## Work instruction
Every line from the beginning of the data through the line containing "Cross-section layout: square" should be reproduced exactly, and no further lines should be output.

## Extracted data
_ _ _ _ _

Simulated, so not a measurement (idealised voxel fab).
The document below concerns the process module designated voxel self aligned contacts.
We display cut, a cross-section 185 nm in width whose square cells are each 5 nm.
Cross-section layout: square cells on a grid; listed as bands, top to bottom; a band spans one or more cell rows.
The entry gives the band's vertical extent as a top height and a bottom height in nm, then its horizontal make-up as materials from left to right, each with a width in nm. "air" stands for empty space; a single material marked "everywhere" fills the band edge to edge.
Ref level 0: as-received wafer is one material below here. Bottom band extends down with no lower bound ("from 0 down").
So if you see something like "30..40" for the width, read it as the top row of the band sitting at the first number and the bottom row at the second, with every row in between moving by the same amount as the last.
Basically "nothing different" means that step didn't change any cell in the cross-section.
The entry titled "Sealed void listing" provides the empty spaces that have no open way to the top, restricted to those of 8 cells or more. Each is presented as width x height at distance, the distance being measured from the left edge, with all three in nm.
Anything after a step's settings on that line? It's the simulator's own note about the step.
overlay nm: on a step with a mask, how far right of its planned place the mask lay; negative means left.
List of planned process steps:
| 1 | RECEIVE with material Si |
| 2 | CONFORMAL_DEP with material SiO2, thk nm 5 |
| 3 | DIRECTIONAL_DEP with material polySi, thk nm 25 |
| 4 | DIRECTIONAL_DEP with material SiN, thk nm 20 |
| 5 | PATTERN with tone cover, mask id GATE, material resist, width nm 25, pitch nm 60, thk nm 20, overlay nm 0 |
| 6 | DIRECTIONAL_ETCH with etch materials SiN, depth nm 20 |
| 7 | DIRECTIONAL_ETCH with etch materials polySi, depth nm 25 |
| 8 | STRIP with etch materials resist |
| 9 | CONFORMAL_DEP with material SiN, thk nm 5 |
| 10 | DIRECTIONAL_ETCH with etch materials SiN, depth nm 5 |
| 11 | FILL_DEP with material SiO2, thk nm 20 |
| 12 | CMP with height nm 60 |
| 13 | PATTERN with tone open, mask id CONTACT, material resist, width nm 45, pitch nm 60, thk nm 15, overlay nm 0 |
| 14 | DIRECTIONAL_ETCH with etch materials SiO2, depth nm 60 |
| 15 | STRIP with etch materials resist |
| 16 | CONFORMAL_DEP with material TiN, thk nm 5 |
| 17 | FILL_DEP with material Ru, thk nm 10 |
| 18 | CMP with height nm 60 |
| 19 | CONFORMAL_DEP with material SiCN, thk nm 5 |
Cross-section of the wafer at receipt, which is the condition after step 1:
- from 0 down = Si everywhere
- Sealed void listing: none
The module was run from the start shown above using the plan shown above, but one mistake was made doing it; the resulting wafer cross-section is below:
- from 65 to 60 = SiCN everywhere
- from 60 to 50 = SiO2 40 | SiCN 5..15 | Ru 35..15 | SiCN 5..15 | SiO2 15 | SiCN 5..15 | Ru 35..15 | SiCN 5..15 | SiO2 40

_ _ _ _ _

## Problem solution
Simulated, so not a measurement (idealised voxel fab).
The document below concerns the process module designated voxel self aligned contacts.
We display cut, a cross-section 185 nm in width whose square cells are each 5 nm.
Cross-section layout: square cells on a grid; listed as bands, top to bottom; a band spans one or more cell rows.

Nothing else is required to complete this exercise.